---*---

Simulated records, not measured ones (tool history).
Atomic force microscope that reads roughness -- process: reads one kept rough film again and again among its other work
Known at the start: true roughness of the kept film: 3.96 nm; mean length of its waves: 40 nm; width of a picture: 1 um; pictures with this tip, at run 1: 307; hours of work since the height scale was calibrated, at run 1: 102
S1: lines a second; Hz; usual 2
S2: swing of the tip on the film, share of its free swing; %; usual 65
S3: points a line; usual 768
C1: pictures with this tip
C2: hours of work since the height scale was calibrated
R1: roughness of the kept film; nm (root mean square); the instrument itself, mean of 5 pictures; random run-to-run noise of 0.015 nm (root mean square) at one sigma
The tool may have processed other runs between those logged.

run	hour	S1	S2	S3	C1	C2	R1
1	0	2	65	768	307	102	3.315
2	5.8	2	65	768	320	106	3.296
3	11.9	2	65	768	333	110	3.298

---*---

(Required action) Each line must be given again exactly as written above.

(Exercise response)
Simulated records, not measured ones (tool history).
Atomic force microscope that reads roughness -- process: reads one kept rough film again and again among its other work
Known at the start: true roughness of the kept film: 3.96 nm; mean length of its waves: 40 nm; width of a picture: 1 um; pictures with this tip, at run 1: 307; hours of work since the height scale was calibrated, at run 1: 102
S1: lines a second; Hz; usual 2
S2: swing of the tip on the film, share of its free swing; %; usual 65
S3: points a line; usual 768
C1: pictures with this tip
C2: hours of work since the height scale was calibrated
R1: roughness of the kept film; nm (root mean square); the instrument itself, mean of 5 pictures; random run-to-run noise of 0.015 nm (root mean square) at one sigma
The tool may have processed other runs between those logged.

run	hour	S1	S2	S3	C1	C2	R1
1	0	2	65	768	307	102	3.315
2	5.8	2	65	768	320	106	3.296
3	11.9	2	65	768	333	110	3.298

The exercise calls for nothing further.